Action item: Wherever the line with "ooooooo....ooooo" sits in the listing below, transcribe from it up to and including the line with "oooo...ooooooooo", exactly, and leave the remaining lines out.

Start of Listed entries

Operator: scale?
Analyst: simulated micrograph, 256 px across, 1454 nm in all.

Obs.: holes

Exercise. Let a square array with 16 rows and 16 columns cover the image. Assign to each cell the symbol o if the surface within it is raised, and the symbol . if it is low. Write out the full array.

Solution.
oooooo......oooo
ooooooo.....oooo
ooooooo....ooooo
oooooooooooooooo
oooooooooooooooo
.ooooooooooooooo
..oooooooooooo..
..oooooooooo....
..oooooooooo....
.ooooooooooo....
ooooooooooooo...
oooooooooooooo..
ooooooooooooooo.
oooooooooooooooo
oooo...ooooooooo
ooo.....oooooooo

End of Listed entries

Written solution:
ooooooo....ooooo
oooooooooooooooo
oooooooooooooooo
.ooooooooooooooo
..oooooooooooo..
..oooooooooo....
..oooooooooo....
.ooooooooooo....
ooooooooooooo...
oooooooooooooo..
ooooooooooooooo.
oooooooooooooooo
oooo...ooooooooo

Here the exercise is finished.